══ DATASET EXCERPTS ══

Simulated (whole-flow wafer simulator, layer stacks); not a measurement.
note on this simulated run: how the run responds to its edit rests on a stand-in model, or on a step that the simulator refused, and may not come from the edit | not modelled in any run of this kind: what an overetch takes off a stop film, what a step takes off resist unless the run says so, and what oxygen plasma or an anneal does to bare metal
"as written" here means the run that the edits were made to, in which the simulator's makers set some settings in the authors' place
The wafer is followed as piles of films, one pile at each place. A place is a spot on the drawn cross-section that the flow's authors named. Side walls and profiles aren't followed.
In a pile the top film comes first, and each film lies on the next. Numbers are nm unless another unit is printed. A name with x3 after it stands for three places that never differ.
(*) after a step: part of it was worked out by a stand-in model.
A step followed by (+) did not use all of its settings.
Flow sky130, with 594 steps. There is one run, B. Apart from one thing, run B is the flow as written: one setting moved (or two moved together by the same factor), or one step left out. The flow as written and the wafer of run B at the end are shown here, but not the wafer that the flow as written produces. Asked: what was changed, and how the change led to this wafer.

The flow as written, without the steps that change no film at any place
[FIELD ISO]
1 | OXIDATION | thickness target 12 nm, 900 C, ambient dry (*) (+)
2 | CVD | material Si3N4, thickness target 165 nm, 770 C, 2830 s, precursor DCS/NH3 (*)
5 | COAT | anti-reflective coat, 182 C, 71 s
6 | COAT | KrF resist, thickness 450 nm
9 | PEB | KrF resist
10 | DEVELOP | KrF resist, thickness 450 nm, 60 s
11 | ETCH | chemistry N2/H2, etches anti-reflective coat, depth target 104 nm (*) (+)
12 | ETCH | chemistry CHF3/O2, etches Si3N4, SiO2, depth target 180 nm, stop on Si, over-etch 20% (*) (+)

═══

• _REQUIREMENT_
An exact, complete copy of the lines above from the one with "In a pile the" through the one with "A step followed" is the whole answer.

• _YOUR SOLUTION_
In a pile the top film comes first, and each film lies on the next. Numbers are nm unless another unit is printed. A name with x3 after it stands for three places that never differ.
(*) after a step: part of it was worked out by a stand-in model.
A step followed by (+) did not use all of its settings.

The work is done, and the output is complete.